• [Records supplied]
==========

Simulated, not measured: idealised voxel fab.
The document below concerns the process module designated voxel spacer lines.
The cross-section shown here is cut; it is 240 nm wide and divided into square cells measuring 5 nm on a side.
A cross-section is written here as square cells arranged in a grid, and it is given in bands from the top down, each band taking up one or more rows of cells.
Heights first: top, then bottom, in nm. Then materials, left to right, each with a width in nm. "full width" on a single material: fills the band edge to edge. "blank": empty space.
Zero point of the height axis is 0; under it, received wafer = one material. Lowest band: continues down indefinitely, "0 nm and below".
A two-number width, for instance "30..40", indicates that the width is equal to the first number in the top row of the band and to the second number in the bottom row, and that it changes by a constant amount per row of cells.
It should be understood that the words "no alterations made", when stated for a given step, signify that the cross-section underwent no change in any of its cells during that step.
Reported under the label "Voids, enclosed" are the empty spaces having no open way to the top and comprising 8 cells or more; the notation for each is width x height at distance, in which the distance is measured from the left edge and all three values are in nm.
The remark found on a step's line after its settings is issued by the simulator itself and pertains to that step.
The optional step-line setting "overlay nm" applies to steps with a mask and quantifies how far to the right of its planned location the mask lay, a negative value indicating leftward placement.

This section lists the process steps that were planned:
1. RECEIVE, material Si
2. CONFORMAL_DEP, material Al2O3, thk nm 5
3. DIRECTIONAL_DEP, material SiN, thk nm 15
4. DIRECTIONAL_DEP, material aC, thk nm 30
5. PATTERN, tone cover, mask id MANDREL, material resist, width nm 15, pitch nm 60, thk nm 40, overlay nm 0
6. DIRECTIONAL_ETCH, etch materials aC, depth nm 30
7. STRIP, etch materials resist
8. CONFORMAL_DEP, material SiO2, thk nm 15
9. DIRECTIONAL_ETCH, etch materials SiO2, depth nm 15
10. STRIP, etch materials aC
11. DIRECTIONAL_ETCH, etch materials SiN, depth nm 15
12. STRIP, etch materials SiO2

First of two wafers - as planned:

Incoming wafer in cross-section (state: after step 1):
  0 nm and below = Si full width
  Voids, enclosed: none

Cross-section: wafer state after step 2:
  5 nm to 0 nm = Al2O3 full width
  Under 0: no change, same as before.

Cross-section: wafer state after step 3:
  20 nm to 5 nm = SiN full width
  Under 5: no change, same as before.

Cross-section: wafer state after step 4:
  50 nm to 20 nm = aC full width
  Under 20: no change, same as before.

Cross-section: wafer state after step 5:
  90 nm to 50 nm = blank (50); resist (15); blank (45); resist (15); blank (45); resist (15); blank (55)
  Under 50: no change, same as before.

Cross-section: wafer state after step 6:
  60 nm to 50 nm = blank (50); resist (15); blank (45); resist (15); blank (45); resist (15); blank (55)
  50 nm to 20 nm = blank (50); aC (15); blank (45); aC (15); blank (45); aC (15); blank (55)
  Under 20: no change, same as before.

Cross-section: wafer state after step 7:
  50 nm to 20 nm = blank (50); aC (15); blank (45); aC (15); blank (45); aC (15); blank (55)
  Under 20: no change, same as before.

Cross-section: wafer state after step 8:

==========

• [Exercise] Return the span of lines in the data above that opens at the line with "Reported under the" and closes at the line with "Under 0: no change, same as before.", exactly, ends included, nothing else.

• [Exercise solution]
Reported under the label "Voids, enclosed" are the empty spaces having no open way to the top and comprising 8 cells or more; the notation for each is width x height at distance, in which the distance is measured from the left edge and all three values are in nm.
The remark found on a step's line after its settings is issued by the simulator itself and pertains to that step.
The optional step-line setting "overlay nm" applies to steps with a mask and quantifies how far to the right of its planned location the mask lay, a negative value indicating leftward placement.

This section lists the process steps that were planned:
1. RECEIVE, material Si
2. CONFORMAL_DEP, material Al2O3, thk nm 5
3. DIRECTIONAL_DEP, material SiN, thk nm 15
4. DIRECTIONAL_DEP, material aC, thk nm 30
5. PATTERN, tone cover, mask id MANDREL, material resist, width nm 15, pitch nm 60, thk nm 40, overlay nm 0
6. DIRECTIONAL_ETCH, etch materials aC, depth nm 30
7. STRIP, etch materials resist
8. CONFORMAL_DEP, material SiO2, thk nm 15
9. DIRECTIONAL_ETCH, etch materials SiO2, depth nm 15
10. STRIP, etch materials aC
11. DIRECTIONAL_ETCH, etch materials SiN, depth nm 15
12. STRIP, etch materials SiO2

First of two wafers - as planned:

Incoming wafer in cross-section (state: after step 1):
  0 nm and below = Si full width
  Voids, enclosed: none

Cross-section: wafer state after step 2:
  5 nm to 0 nm = Al2O3 full width
  Under 0: no change, same as before.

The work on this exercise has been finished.